Available data START
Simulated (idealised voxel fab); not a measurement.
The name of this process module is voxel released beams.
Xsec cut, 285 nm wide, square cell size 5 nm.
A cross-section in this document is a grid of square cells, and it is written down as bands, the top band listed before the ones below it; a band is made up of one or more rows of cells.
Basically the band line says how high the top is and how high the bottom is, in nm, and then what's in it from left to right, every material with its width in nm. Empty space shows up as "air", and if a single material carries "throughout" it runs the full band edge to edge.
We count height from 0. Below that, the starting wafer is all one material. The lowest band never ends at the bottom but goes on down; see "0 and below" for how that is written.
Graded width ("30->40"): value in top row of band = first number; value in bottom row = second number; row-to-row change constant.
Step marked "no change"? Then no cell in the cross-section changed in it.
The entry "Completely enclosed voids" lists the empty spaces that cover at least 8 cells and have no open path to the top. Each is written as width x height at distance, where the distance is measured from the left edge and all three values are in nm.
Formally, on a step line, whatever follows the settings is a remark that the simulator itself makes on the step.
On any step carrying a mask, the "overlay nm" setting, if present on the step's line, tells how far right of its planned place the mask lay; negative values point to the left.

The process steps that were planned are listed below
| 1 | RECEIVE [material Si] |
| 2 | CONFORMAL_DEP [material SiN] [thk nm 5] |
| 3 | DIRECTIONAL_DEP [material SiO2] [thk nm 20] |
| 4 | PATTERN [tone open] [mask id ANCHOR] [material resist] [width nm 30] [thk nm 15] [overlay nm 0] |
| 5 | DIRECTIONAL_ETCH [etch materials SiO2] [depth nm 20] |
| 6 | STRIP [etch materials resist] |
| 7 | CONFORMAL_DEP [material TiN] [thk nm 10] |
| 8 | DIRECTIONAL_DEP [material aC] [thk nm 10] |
Available data END

_Work task_
Nothing but the lines from the start of the data above through the line with "A cross-section in" should appear in your answer, copied exactly.

_Written reply_
Simulated (idealised voxel fab); not a measurement.
The name of this process module is voxel released beams.
Xsec cut, 285 nm wide, square cell size 5 nm.
A cross-section in this document is a grid of square cells, and it is written down as bands, the top band listed before the ones below it; a band is made up of one or more rows of cells.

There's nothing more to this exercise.